↓↓↓

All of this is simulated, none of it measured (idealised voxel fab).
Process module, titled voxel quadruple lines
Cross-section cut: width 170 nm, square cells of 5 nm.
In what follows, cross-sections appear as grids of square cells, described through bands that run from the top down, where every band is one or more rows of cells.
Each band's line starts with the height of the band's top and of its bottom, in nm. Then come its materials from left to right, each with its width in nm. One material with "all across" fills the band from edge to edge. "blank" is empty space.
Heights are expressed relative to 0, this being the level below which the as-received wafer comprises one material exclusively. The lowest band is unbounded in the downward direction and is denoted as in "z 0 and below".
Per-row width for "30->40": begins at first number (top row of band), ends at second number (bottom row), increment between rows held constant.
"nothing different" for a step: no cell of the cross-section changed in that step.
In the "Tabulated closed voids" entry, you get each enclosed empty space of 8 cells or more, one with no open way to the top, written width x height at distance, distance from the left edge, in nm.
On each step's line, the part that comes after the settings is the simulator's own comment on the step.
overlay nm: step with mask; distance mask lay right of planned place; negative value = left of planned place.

↑↑↑

(Work item): Exactly as shown, output all of the material above.

(Exercise answer):
All of this is simulated, none of it measured (idealised voxel fab).
Process module, titled voxel quadruple lines
Cross-section cut: width 170 nm, square cells of 5 nm.
In what follows, cross-sections appear as grids of square cells, described through bands that run from the top down, where every band is one or more rows of cells.
Each band's line starts with the height of the band's top and of its bottom, in nm. Then come its materials from left to right, each with its width in nm. One material with "all across" fills the band from edge to edge. "blank" is empty space.
Heights are expressed relative to 0, this being the level below which the as-received wafer comprises one material exclusively. The lowest band is unbounded in the downward direction and is denoted as in "z 0 and below".
Per-row width for "30->40": begins at first number (top row of band), ends at second number (bottom row), increment between rows held constant.
"nothing different" for a step: no cell of the cross-section changed in that step.
In the "Tabulated closed voids" entry, you get each enclosed empty space of 8 cells or more, one with no open way to the top, written width x height at distance, distance from the left edge, in nm.
On each step's line, the part that comes after the settings is the simulator's own comment on the step.
overlay nm: step with mask; distance mask lay right of planned place; negative value = left of planned place.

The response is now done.